When you reproduce the listing below, keep every entry exactly as written.

------------------------------------------------------------------------

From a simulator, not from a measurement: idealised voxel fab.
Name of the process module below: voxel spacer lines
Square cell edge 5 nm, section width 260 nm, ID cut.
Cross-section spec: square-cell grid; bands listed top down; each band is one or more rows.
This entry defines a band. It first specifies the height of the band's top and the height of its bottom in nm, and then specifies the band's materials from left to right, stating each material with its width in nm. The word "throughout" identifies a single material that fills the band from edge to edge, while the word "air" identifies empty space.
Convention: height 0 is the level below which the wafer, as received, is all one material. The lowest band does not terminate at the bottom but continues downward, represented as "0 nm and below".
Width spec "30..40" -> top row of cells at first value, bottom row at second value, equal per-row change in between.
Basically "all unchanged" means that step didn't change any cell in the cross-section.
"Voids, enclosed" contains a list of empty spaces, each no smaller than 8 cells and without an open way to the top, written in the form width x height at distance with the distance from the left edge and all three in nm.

------------------------------------------------------------------------

WRITTEN REPLY:
From a simulator, not from a measurement: idealised voxel fab.
Name of the process module below: voxel spacer lines
Square cell edge 5 nm, section width 260 nm, ID cut.
Cross-section spec: square-cell grid; bands listed top down; each band is one or more rows.
This entry defines a band. It first specifies the height of the band's top and the height of its bottom in nm, and then specifies the band's materials from left to right, stating each material with its width in nm. The word "throughout" identifies a single material that fills the band from edge to edge, while the word "air" identifies empty space.
Convention: height 0 is the level below which the wafer, as received, is all one material. The lowest band does not terminate at the bottom but continues downward, represented as "0 nm and below".
Width spec "30..40" -> top row of cells at first value, bottom row at second value, equal per-row change in between.
Basically "all unchanged" means that step didn't change any cell in the cross-section.
"Voids, enclosed" contains a list of empty spaces, each no smaller than 8 cells and without an open way to the top, written in the form width x height at distance with the distance from the left edge and all three in nm.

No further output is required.